-- Source information follows --
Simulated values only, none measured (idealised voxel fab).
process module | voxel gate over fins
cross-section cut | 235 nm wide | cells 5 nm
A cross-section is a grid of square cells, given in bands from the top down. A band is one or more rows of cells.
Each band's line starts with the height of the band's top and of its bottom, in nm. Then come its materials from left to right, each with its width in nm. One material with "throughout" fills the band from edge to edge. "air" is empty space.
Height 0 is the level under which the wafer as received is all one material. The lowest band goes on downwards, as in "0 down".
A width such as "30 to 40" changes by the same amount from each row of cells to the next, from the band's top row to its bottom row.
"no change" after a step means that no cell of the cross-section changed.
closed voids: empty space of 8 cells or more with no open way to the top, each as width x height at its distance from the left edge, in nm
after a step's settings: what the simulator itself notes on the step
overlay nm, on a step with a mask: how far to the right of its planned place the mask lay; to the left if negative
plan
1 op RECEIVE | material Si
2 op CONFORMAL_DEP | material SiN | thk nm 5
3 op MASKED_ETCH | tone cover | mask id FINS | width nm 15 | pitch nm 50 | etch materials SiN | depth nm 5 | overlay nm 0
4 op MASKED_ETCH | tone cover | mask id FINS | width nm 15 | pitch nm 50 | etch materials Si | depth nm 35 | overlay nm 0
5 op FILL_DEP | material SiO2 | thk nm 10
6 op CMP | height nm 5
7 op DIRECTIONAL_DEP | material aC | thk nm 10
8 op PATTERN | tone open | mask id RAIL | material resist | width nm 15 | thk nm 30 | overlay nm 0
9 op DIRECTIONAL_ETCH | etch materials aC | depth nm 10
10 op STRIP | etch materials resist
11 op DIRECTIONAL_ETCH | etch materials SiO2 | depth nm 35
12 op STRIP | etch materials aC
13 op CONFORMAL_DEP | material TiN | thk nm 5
-- Source information concluded --

» **Activity**:
All of the records above should be repeated exactly.

» **Written answer**:
Simulated values only, none measured (idealised voxel fab).
process module | voxel gate over fins
cross-section cut | 235 nm wide | cells 5 nm
A cross-section is a grid of square cells, given in bands from the top down. A band is one or more rows of cells.
Each band's line starts with the height of the band's top and of its bottom, in nm. Then come its materials from left to right, each with its width in nm. One material with "throughout" fills the band from edge to edge. "air" is empty space.
Height 0 is the level under which the wafer as received is all one material. The lowest band goes on downwards, as in "0 down".
A width such as "30 to 40" changes by the same amount from each row of cells to the next, from the band's top row to its bottom row.
"no change" after a step means that no cell of the cross-section changed.
closed voids: empty space of 8 cells or more with no open way to the top, each as width x height at its distance from the left edge, in nm
after a step's settings: what the simulator itself notes on the step
overlay nm, on a step with a mask: how far to the right of its planned place the mask lay; to the left if negative
plan
1 op RECEIVE | material Si
2 op CONFORMAL_DEP | material SiN | thk nm 5
3 op MASKED_ETCH | tone cover | mask id FINS | width nm 15 | pitch nm 50 | etch materials SiN | depth nm 5 | overlay nm 0
4 op MASKED_ETCH | tone cover | mask id FINS | width nm 15 | pitch nm 50 | etch materials Si | depth nm 35 | overlay nm 0
5 op FILL_DEP | material SiO2 | thk nm 10
6 op CMP | height nm 5
7 op DIRECTIONAL_DEP | material aC | thk nm 10
8 op PATTERN | tone open | mask id RAIL | material resist | width nm 15 | thk nm 30 | overlay nm 0
9 op DIRECTIONAL_ETCH | etch materials aC | depth nm 10
10 op STRIP | etch materials resist
11 op DIRECTIONAL_ETCH | etch materials SiO2 | depth nm 35
12 op STRIP | etch materials aC
13 op CONFORMAL_DEP | material TiN | thk nm 5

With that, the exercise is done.